:: Requirement ::
Transcribe the records in full, keeping every character as it is.

▽

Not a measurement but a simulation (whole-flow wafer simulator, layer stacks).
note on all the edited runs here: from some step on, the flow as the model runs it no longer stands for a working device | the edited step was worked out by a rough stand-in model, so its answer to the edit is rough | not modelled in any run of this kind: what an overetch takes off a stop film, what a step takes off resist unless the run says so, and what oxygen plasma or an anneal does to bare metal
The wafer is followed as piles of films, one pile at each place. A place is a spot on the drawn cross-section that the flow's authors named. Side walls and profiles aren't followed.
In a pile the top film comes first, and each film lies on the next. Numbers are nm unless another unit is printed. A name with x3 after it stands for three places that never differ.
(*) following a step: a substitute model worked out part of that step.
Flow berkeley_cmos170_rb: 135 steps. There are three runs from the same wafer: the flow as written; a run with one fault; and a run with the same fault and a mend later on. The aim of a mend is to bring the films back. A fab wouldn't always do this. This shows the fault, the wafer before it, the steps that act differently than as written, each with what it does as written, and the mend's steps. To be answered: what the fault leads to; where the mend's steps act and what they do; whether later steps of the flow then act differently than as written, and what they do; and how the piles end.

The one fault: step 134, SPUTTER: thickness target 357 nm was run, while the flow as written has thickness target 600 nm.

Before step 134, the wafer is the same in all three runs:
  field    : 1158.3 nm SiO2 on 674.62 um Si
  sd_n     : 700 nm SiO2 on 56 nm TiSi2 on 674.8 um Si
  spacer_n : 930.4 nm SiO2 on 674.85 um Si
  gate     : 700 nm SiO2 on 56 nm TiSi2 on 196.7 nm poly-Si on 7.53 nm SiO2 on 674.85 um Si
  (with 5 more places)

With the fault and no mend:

△

:: Response area ::
Not a measurement but a simulation (whole-flow wafer simulator, layer stacks).
note on all the edited runs here: from some step on, the flow as the model runs it no longer stands for a working device | the edited step was worked out by a rough stand-in model, so its answer to the edit is rough | not modelled in any run of this kind: what an overetch takes off a stop film, what a step takes off resist unless the run says so, and what oxygen plasma or an anneal does to bare metal
The wafer is followed as piles of films, one pile at each place. A place is a spot on the drawn cross-section that the flow's authors named. Side walls and profiles aren't followed.
In a pile the top film comes first, and each film lies on the next. Numbers are nm unless another unit is printed. A name with x3 after it stands for three places that never differ.
(*) following a step: a substitute model worked out part of that step.
Flow berkeley_cmos170_rb: 135 steps. There are three runs from the same wafer: the flow as written; a run with one fault; and a run with the same fault and a mend later on. The aim of a mend is to bring the films back. A fab wouldn't always do this. This shows the fault, the wafer before it, the steps that act differently than as written, each with what it does as written, and the mend's steps. To be answered: what the fault leads to; where the mend's steps act and what they do; whether later steps of the flow then act differently than as written, and what they do; and how the piles end.

The one fault: step 134, SPUTTER: thickness target 357 nm was run, while the flow as written has thickness target 600 nm.

Before step 134, the wafer is the same in all three runs:
  field    : 1158.3 nm SiO2 on 674.62 um Si
  sd_n     : 700 nm SiO2 on 56 nm TiSi2 on 674.8 um Si
  spacer_n : 930.4 nm SiO2 on 674.85 um Si
  gate     : 700 nm SiO2 on 56 nm TiSi2 on 196.7 nm poly-Si on 7.53 nm SiO2 on 674.85 um Si
  (with 5 more places)

With the fault and no mend:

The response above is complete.